Content starts
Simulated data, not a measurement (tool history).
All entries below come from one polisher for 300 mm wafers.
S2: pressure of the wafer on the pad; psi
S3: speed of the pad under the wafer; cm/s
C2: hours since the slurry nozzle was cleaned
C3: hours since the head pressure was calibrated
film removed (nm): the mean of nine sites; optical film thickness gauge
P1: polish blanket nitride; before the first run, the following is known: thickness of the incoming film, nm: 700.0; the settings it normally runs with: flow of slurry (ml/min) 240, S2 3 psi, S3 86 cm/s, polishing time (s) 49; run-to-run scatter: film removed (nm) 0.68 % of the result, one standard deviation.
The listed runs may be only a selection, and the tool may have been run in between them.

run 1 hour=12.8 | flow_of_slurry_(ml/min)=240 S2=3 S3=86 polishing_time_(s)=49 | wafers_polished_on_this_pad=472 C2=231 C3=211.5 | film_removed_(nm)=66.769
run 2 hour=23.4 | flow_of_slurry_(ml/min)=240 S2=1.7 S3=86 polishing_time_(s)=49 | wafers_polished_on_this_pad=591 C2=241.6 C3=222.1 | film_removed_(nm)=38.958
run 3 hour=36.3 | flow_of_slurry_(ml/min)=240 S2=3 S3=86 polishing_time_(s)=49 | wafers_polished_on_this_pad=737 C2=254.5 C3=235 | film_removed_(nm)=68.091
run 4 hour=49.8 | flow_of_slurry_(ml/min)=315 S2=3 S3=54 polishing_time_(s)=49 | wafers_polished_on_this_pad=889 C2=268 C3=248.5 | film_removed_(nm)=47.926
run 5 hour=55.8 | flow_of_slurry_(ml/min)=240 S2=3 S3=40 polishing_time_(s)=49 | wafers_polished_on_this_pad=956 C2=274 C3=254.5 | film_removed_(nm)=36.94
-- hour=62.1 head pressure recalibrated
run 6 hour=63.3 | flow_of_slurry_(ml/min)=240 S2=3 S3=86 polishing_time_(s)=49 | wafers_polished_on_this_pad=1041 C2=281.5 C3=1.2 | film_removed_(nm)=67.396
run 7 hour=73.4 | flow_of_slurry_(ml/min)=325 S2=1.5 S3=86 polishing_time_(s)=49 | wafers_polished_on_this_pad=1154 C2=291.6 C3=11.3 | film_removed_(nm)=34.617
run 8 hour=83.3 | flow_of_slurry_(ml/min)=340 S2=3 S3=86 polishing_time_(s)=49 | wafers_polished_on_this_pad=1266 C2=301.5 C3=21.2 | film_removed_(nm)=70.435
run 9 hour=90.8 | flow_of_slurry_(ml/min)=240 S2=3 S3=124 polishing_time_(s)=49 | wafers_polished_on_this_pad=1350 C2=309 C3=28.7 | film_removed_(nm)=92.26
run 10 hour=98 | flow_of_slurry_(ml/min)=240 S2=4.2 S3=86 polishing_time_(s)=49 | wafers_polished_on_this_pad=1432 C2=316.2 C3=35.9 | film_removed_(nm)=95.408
Content ends

● REQUIREMENT
From the entries above, restate word for word the lines from the line containing "-- hour=62.1 head pressure recalibrated" to the line containing "run 9 hour=90.8", both ends included, and nothing more.

● EXERCISE RESULT
-- hour=62.1 head pressure recalibrated
run 6 hour=63.3 | flow_of_slurry_(ml/min)=240 S2=3 S3=86 polishing_time_(s)=49 | wafers_polished_on_this_pad=1041 C2=281.5 C3=1.2 | film_removed_(nm)=67.396
run 7 hour=73.4 | flow_of_slurry_(ml/min)=325 S2=1.5 S3=86 polishing_time_(s)=49 | wafers_polished_on_this_pad=1154 C2=291.6 C3=11.3 | film_removed_(nm)=34.617
run 8 hour=83.3 | flow_of_slurry_(ml/min)=340 S2=3 S3=86 polishing_time_(s)=49 | wafers_polished_on_this_pad=1266 C2=301.5 C3=21.2 | film_removed_(nm)=70.435
run 9 hour=90.8 | flow_of_slurry_(ml/min)=240 S2=3 S3=124 polishing_time_(s)=49 | wafers_polished_on_this_pad=1350 C2=309 C3=28.7 | film_removed_(nm)=92.26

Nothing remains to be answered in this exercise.